[[ DATASET open ]]

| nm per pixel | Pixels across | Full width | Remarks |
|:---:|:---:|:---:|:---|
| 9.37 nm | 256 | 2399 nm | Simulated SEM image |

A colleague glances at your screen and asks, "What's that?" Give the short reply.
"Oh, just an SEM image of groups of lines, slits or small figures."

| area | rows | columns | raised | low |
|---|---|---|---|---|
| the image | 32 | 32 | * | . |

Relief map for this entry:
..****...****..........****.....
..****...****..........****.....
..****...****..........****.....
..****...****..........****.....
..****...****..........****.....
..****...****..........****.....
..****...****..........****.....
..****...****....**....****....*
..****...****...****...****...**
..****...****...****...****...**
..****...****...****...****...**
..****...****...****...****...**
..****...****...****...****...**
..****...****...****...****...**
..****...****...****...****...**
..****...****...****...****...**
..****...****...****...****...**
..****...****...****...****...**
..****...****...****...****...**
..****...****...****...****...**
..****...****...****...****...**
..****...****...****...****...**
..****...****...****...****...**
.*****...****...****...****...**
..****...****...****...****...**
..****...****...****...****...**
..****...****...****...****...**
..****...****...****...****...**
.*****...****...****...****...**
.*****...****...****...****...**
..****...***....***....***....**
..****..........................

[[ DATASET closed ]]

Retype every line of the material exactly.

| nm per pixel | Pixels across | Full width | Remarks |
|:---:|:---:|:---:|:---|
| 9.37 nm | 256 | 2399 nm | Simulated SEM image |

A colleague glances at your screen and asks, "What's that?" Give the short reply.
"Oh, just an SEM image of groups of lines, slits or small figures."

| area | rows | columns | raised | low |
|---|---|---|---|---|
| the image | 32 | 32 | * | . |

Relief map for this entry:
..****...****..........****.....
..****...****..........****.....
..****...****..........****.....
..****...****..........****.....
..****...****..........****.....
..****...****..........****.....
..****...****..........****.....
..****...****....**....****....*
..****...****...****...****...**
..****...****...****...****...**
..****...****...****...****...**
..****...****...****...****...**
..****...****...****...****...**
..****...****...****...****...**
..****...****...****...****...**
..****...****...****...****...**
..****...****...****...****...**
..****...****...****...****...**
..****...****...****...****...**
..****...****...****...****...**
..****...****...****...****...**
..****...****...****...****...**
..****...****...****...****...**
.*****...****...****...****...**
..****...****...****...****...**
..****...****...****...****...**
..****...****...****...****...**
..****...****...****...****...**
.*****...****...****...****...**
.*****...****...****...****...**
..****...***....***....***....**
..****..........................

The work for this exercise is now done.